(Listed entries)

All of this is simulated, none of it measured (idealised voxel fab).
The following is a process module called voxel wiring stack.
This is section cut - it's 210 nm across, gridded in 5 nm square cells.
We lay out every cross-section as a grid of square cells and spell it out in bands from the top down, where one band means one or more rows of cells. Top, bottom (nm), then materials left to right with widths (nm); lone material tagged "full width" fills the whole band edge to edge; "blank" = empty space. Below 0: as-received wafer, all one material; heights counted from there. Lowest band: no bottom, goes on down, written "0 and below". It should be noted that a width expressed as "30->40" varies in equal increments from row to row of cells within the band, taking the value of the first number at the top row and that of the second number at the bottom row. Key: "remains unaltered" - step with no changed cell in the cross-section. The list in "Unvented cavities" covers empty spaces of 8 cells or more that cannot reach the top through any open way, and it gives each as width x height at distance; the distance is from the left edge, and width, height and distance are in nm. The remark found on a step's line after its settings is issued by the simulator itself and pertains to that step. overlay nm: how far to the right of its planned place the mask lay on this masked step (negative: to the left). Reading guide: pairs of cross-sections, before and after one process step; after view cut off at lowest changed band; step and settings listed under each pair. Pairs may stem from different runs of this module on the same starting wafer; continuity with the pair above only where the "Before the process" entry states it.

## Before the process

(End Listed entries)

» Work request
Precisely reproduce all the entries shown above.

» Exercise answer
All of this is simulated, none of it measured (idealised voxel fab).
The following is a process module called voxel wiring stack.
This is section cut - it's 210 nm across, gridded in 5 nm square cells.
We lay out every cross-section as a grid of square cells and spell it out in bands from the top down, where one band means one or more rows of cells. Top, bottom (nm), then materials left to right with widths (nm); lone material tagged "full width" fills the whole band edge to edge; "blank" = empty space. Below 0: as-received wafer, all one material; heights counted from there. Lowest band: no bottom, goes on down, written "0 and below". It should be noted that a width expressed as "30->40" varies in equal increments from row to row of cells within the band, taking the value of the first number at the top row and that of the second number at the bottom row. Key: "remains unaltered" - step with no changed cell in the cross-section. The list in "Unvented cavities" covers empty spaces of 8 cells or more that cannot reach the top through any open way, and it gives each as width x height at distance; the distance is from the left edge, and width, height and distance are in nm. The remark found on a step's line after its settings is issued by the simulator itself and pertains to that step. overlay nm: how far to the right of its planned place the mask lay on this masked step (negative: to the left). Reading guide: pairs of cross-sections, before and after one process step; after view cut off at lowest changed band; step and settings listed under each pair. Pairs may stem from different runs of this module on the same starting wafer; continuity with the pair above only where the "Before the process" entry states it.

## Before the process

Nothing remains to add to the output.